#### REQUIRED ACTION:
Give an exact copy of the lines from the beginning of the listing below to the "Measured the width" line, inclusive.

#### MATERIAL SUPPLIED:
::::::::

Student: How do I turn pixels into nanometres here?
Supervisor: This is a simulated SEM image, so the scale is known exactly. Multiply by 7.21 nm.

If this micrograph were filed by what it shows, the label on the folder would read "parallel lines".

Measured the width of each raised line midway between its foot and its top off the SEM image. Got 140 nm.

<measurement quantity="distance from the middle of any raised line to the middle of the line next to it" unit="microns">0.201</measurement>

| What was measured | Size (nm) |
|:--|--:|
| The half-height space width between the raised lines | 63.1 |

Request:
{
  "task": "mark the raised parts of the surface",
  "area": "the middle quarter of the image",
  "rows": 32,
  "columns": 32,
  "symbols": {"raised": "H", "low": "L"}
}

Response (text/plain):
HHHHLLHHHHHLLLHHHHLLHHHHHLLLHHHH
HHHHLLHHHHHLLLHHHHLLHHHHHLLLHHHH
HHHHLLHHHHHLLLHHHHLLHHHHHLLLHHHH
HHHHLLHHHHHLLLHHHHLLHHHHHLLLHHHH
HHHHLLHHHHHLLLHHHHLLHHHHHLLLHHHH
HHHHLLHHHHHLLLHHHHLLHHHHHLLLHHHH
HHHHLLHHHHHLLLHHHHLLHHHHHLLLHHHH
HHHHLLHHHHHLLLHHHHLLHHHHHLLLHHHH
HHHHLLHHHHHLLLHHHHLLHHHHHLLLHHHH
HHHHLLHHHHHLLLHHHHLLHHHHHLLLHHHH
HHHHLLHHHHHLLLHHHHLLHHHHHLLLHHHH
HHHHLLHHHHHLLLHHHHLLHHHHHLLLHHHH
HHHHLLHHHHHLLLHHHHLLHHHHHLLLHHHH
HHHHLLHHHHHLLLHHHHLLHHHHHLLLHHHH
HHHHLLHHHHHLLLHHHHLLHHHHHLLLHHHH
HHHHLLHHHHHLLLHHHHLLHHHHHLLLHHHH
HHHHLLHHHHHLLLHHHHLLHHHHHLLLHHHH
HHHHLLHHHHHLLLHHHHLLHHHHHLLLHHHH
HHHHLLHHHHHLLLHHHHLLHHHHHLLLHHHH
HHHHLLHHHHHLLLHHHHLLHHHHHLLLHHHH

::::::::

#### TASK RESULT:
Student: How do I turn pixels into nanometres here?
Supervisor: This is a simulated SEM image, so the scale is known exactly. Multiply by 7.21 nm.

If this micrograph were filed by what it shows, the label on the folder would read "parallel lines".

Measured the width of each raised line midway between its foot and its top off the SEM image. Got 140 nm.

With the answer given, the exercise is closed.